■ **Data for analysis**
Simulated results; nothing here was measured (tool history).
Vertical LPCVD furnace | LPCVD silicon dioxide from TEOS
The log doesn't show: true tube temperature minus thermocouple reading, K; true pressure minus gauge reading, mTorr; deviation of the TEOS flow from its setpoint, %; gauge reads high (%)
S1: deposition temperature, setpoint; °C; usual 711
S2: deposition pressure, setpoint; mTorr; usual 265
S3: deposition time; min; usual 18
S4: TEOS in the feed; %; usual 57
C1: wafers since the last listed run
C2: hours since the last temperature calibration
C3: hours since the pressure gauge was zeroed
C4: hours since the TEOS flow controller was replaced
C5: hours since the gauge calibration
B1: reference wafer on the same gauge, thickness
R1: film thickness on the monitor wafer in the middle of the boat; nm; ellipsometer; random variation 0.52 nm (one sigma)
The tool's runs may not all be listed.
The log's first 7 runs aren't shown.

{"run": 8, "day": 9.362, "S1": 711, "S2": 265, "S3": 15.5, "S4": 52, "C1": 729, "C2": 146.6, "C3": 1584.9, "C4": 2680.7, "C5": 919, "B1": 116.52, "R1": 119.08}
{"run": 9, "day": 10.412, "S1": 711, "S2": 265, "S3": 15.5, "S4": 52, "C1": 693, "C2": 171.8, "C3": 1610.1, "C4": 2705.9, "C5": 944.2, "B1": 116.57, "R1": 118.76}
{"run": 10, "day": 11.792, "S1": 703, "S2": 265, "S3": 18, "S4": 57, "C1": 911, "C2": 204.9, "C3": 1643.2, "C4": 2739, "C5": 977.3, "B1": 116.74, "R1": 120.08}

■ **Work task**
Please print the records above exactly from their first line. End with the line containing "S3: deposition time; min; usual 18", and include it.

■ **Your solution**
Simulated results; nothing here was measured (tool history).
Vertical LPCVD furnace | LPCVD silicon dioxide from TEOS
The log doesn't show: true tube temperature minus thermocouple reading, K; true pressure minus gauge reading, mTorr; deviation of the TEOS flow from its setpoint, %; gauge reads high (%)
S1: deposition temperature, setpoint; °C; usual 711
S2: deposition pressure, setpoint; mTorr; usual 265
S3: deposition time; min; usual 18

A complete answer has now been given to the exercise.